**Work request:**
All of the records below should be output exactly.

**Dataset content:**
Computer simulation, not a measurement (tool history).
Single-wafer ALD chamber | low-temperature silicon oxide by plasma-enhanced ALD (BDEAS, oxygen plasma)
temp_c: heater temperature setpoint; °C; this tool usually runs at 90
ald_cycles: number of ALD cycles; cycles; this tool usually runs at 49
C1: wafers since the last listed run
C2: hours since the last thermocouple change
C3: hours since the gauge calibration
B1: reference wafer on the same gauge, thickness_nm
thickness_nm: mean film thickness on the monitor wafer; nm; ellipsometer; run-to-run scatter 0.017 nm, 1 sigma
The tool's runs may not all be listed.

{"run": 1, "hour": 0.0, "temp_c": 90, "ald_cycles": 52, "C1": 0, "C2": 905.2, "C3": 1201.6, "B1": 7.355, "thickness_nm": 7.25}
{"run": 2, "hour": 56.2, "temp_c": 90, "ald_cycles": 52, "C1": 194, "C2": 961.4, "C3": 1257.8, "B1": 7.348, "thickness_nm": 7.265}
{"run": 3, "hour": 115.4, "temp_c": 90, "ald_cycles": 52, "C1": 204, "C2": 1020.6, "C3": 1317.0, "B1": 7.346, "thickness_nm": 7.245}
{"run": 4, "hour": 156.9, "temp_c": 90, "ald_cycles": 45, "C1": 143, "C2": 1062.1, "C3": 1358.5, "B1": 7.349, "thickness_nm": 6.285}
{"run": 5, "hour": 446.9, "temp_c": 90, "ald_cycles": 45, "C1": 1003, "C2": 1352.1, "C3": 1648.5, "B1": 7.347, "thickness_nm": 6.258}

**Exercise answer:**
Computer simulation, not a measurement (tool history).
Single-wafer ALD chamber | low-temperature silicon oxide by plasma-enhanced ALD (BDEAS, oxygen plasma)
temp_c: heater temperature setpoint; °C; this tool usually runs at 90
ald_cycles: number of ALD cycles; cycles; this tool usually runs at 49
C1: wafers since the last listed run
C2: hours since the last thermocouple change
C3: hours since the gauge calibration
B1: reference wafer on the same gauge, thickness_nm
thickness_nm: mean film thickness on the monitor wafer; nm; ellipsometer; run-to-run scatter 0.017 nm, 1 sigma
The tool's runs may not all be listed.

{"run": 1, "hour": 0.0, "temp_c": 90, "ald_cycles": 52, "C1": 0, "C2": 905.2, "C3": 1201.6, "B1": 7.355, "thickness_nm": 7.25}
{"run": 2, "hour": 56.2, "temp_c": 90, "ald_cycles": 52, "C1": 194, "C2": 961.4, "C3": 1257.8, "B1": 7.348, "thickness_nm": 7.265}
{"run": 3, "hour": 115.4, "temp_c": 90, "ald_cycles": 52, "C1": 204, "C2": 1020.6, "C3": 1317.0, "B1": 7.346, "thickness_nm": 7.245}
{"run": 4, "hour": 156.9, "temp_c": 90, "ald_cycles": 45, "C1": 143, "C2": 1062.1, "C3": 1358.5, "B1": 7.349, "thickness_nm": 6.285}
{"run": 5, "hour": 446.9, "temp_c": 90, "ald_cycles": 45, "C1": 1003, "C2": 1352.1, "C3": 1648.5, "B1": 7.347, "thickness_nm": 6.258}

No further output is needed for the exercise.